○ ○ ○ ○

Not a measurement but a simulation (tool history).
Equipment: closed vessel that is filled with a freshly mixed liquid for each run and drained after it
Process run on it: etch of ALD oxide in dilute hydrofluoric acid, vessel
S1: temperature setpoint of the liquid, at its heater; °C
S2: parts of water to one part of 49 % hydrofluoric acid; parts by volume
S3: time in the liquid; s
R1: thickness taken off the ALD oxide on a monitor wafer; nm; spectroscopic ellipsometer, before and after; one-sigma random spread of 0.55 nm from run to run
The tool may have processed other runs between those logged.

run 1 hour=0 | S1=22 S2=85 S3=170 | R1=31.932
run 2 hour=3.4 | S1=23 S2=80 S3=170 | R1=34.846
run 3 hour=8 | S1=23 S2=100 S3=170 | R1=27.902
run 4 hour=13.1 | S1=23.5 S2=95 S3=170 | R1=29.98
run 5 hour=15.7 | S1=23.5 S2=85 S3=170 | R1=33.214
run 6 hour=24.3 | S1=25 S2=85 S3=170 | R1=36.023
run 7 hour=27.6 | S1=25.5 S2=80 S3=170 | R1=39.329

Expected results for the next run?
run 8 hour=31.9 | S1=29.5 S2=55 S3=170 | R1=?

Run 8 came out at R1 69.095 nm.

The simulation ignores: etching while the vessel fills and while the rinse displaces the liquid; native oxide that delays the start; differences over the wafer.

○ ○ ○ ○

### Action item
From the entries above, write out only the lines starting at the line that holds "run 8 hour=31.9 | S1=29.5 S2=55 S3=170 | R1=?" and ending at the line that holds "Run 8 came out at R1 69.095 nm.", keeping both and matching them exactly.

### Exercise solution
run 8 hour=31.9 | S1=29.5 S2=55 S3=170 | R1=?

Run 8 came out at R1 69.095 nm.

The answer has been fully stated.